[Exercise]:
Transcribe the listing from its top line through the line with "In a pile the". Keep it exact, both ends included, and add nothing.

[Information supplied]:
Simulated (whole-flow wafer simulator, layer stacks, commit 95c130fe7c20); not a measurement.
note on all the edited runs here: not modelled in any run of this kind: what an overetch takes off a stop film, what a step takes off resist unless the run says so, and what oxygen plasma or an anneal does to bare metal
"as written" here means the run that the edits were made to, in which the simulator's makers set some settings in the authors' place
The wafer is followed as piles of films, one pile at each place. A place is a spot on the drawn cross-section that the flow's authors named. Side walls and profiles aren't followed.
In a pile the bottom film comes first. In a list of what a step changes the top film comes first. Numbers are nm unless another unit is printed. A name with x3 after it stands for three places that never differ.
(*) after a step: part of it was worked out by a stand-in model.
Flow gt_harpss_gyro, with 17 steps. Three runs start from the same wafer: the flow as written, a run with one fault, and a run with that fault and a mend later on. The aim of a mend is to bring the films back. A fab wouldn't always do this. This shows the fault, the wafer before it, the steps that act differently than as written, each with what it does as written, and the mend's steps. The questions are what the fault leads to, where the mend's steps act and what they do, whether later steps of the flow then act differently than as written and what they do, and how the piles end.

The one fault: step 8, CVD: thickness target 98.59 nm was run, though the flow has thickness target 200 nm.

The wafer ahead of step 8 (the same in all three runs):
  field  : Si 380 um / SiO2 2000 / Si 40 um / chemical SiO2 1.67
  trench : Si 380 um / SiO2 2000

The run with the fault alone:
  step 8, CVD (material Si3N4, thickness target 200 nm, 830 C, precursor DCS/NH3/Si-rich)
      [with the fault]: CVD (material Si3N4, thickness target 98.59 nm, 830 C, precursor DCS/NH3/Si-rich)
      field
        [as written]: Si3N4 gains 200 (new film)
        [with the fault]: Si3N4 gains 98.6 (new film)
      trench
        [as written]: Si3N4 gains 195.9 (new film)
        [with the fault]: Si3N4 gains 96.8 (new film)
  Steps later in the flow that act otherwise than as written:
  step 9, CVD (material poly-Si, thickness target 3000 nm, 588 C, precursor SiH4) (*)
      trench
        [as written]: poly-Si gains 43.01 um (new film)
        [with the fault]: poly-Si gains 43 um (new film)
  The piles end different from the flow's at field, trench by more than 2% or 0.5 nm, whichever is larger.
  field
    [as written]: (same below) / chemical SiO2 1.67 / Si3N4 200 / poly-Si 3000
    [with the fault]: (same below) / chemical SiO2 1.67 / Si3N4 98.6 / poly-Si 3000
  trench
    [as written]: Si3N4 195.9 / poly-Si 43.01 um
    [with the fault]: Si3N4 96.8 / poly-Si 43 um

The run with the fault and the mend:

[Task response]:
Simulated (whole-flow wafer simulator, layer stacks, commit 95c130fe7c20); not a measurement.
note on all the edited runs here: not modelled in any run of this kind: what an overetch takes off a stop film, what a step takes off resist unless the run says so, and what oxygen plasma or an anneal does to bare metal
"as written" here means the run that the edits were made to, in which the simulator's makers set some settings in the authors' place
The wafer is followed as piles of films, one pile at each place. A place is a spot on the drawn cross-section that the flow's authors named. Side walls and profiles aren't followed.
In a pile the bottom film comes first. In a list of what a step changes the top film comes first. Numbers are nm unless another unit is printed. A name with x3 after it stands for three places that never differ.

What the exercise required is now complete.